═════ PROVIDED MATERIAL ═════

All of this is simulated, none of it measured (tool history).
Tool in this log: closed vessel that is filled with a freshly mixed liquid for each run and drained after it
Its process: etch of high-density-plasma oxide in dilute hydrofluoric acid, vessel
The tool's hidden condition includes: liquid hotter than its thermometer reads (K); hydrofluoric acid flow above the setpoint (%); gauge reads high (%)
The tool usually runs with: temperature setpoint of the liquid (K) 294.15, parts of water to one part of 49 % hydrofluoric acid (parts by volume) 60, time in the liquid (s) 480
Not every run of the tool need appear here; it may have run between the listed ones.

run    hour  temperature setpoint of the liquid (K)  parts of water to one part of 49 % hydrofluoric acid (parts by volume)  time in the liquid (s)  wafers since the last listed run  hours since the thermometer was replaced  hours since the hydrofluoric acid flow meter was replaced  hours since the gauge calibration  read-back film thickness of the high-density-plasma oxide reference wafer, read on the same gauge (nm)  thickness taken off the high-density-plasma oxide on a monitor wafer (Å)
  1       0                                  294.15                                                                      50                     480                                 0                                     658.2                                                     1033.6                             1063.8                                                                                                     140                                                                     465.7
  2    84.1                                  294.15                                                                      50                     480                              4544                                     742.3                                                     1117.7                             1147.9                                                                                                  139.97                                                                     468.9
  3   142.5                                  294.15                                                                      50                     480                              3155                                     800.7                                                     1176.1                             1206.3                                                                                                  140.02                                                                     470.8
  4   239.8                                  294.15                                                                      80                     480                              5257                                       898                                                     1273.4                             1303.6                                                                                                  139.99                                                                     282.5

═════

The stopping point is the line containing "The tool usually". Reproduce exactly every line of the material from the first through that one.

ANSWER SPACE —
All of this is simulated, none of it measured (tool history).
Tool in this log: closed vessel that is filled with a freshly mixed liquid for each run and drained after it
Its process: etch of high-density-plasma oxide in dilute hydrofluoric acid, vessel
The tool's hidden condition includes: liquid hotter than its thermometer reads (K); hydrofluoric acid flow above the setpoint (%); gauge reads high (%)
The tool usually runs with: temperature setpoint of the liquid (K) 294.15, parts of water to one part of 49 % hydrofluoric acid (parts by volume) 60, time in the liquid (s) 480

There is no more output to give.